(Data section)
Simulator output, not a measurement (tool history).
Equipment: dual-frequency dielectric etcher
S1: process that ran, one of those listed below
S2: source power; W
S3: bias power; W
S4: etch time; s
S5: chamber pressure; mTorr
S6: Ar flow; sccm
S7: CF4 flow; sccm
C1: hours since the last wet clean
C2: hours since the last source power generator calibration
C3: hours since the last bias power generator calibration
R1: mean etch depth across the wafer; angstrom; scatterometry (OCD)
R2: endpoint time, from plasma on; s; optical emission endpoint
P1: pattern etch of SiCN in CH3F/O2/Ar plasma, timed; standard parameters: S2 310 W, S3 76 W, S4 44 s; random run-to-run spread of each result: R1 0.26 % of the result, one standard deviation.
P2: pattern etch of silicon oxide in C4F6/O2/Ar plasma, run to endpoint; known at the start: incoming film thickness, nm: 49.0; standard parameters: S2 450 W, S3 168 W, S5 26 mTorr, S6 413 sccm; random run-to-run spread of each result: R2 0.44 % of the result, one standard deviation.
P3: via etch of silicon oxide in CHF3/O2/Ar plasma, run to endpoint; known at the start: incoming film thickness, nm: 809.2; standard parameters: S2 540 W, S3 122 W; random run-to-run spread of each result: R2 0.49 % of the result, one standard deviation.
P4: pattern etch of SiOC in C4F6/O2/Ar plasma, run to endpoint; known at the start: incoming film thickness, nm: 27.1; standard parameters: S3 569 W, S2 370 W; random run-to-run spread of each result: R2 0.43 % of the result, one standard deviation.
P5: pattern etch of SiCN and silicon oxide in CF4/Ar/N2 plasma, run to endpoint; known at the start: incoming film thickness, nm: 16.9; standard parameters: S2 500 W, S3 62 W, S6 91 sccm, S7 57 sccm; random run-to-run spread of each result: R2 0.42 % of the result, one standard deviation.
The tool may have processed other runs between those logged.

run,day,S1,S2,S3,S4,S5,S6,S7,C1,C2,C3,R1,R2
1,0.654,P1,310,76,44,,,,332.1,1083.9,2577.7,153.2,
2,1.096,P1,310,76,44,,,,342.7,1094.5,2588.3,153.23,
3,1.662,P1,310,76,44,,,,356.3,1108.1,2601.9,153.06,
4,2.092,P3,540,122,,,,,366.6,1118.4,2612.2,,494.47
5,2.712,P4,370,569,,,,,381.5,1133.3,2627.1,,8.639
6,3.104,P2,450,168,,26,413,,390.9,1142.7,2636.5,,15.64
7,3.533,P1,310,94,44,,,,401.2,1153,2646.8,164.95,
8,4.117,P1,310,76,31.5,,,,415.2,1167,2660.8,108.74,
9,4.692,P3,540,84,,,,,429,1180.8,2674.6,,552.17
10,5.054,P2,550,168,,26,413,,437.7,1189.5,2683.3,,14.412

(Work item)
Give back, exactly as written, the stretch from the line with "5,2.712,P4,370,569,,,,,381.5,1133.3,2627.1,,8.639" through the line with "9,4.692,P3,540,84,,,,,429,1180.8,2674.6,,552.17", and no other lines from the records above.

(Written reply)
5,2.712,P4,370,569,,,,,381.5,1133.3,2627.1,,8.639
6,3.104,P2,450,168,,26,413,,390.9,1142.7,2636.5,,15.64
7,3.533,P1,310,94,44,,,,401.2,1153,2646.8,164.95,
8,4.117,P1,310,76,31.5,,,,415.2,1167,2660.8,108.74,
9,4.692,P3,540,84,,,,,429,1180.8,2674.6,,552.17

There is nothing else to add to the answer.